§ **Extracted information**:
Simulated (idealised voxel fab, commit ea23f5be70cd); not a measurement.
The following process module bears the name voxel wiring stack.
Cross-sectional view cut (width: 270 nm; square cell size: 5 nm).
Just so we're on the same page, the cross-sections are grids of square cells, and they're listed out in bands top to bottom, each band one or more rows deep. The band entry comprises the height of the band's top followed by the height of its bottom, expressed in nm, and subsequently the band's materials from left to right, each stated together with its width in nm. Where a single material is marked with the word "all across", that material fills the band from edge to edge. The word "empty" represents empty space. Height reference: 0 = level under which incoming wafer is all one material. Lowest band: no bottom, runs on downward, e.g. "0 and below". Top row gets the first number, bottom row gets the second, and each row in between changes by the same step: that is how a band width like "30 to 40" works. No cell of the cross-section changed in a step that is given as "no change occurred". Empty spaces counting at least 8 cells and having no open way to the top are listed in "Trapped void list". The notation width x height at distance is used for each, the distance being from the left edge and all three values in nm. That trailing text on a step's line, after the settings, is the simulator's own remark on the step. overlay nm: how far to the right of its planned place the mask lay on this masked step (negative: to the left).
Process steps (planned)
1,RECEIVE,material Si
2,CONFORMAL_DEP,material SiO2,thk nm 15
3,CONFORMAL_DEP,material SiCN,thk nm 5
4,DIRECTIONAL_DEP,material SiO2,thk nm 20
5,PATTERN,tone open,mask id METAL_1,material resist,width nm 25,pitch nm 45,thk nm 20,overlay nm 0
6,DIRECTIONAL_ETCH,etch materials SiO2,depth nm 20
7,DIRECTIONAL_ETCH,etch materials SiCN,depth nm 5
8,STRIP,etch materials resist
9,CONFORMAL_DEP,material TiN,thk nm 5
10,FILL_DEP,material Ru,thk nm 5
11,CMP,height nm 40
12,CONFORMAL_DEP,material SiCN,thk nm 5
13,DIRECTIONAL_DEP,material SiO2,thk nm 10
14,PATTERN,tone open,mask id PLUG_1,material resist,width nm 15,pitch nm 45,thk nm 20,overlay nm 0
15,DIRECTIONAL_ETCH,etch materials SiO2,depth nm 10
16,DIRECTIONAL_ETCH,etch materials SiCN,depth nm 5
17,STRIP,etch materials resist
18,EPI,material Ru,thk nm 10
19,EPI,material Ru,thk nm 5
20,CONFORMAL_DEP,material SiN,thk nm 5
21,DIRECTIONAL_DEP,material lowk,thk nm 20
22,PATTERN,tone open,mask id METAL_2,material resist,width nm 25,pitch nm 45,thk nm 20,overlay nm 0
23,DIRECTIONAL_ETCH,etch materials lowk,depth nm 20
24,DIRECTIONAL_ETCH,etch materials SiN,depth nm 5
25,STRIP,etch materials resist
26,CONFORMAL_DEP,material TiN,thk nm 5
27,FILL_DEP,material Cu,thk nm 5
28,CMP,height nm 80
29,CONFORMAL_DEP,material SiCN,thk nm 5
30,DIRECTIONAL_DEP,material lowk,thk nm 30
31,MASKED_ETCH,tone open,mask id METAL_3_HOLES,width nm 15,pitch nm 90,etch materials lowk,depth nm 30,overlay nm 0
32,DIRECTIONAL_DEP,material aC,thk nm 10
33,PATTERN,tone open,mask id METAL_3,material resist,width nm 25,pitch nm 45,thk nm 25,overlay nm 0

§ **Work order**: The lines above, starting at the one with "31,MASKED_ETCH,tone open,mask id" and ending at the one with "32,DIRECTIONAL_DEP,material aC,thk nm 10", are the only ones to return, exactly as written.

§ **Answer section**:
31,MASKED_ETCH,tone open,mask id METAL_3_HOLES,width nm 15,pitch nm 90,etch materials lowk,depth nm 30,overlay nm 0
32,DIRECTIONAL_DEP,material aC,thk nm 10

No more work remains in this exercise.